Information shown:
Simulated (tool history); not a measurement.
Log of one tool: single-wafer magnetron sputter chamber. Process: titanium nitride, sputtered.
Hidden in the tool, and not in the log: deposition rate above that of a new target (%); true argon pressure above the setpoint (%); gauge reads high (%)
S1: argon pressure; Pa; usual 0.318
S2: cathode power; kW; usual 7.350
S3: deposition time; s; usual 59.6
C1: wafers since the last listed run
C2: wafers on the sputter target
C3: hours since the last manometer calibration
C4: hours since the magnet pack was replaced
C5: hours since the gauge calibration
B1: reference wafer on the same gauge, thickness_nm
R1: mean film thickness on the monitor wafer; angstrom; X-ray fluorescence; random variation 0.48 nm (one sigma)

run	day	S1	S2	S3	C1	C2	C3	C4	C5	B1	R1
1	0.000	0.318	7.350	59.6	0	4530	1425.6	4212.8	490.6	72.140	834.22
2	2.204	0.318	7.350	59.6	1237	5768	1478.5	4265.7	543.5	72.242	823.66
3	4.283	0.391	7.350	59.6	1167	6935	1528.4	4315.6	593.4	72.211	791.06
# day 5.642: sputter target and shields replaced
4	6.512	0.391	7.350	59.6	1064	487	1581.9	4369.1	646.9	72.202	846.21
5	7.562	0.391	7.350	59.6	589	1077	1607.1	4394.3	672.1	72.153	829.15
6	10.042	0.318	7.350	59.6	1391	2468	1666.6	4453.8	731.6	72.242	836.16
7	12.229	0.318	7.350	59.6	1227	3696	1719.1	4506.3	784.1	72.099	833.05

Work request: Each entry is to be output exactly as it was written.

Task solution:
Simulated (tool history); not a measurement.
Log of one tool: single-wafer magnetron sputter chamber. Process: titanium nitride, sputtered.
Hidden in the tool, and not in the log: deposition rate above that of a new target (%); true argon pressure above the setpoint (%); gauge reads high (%)
S1: argon pressure; Pa; usual 0.318
S2: cathode power; kW; usual 7.350
S3: deposition time; s; usual 59.6
C1: wafers since the last listed run
C2: wafers on the sputter target
C3: hours since the last manometer calibration
C4: hours since the magnet pack was replaced
C5: hours since the gauge calibration
B1: reference wafer on the same gauge, thickness_nm
R1: mean film thickness on the monitor wafer; angstrom; X-ray fluorescence; random variation 0.48 nm (one sigma)

run	day	S1	S2	S3	C1	C2	C3	C4	C5	B1	R1
1	0.000	0.318	7.350	59.6	0	4530	1425.6	4212.8	490.6	72.140	834.22
2	2.204	0.318	7.350	59.6	1237	5768	1478.5	4265.7	543.5	72.242	823.66
3	4.283	0.391	7.350	59.6	1167	6935	1528.4	4315.6	593.4	72.211	791.06
# day 5.642: sputter target and shields replaced
4	6.512	0.391	7.350	59.6	1064	487	1581.9	4369.1	646.9	72.202	846.21
5	7.562	0.391	7.350	59.6	589	1077	1607.1	4394.3	672.1	72.153	829.15
6	10.042	0.318	7.350	59.6	1391	2468	1666.6	4453.8	731.6	72.242	836.16
7	12.229	0.318	7.350	59.6	1227	3696	1719.1	4506.3	784.1	72.099	833.05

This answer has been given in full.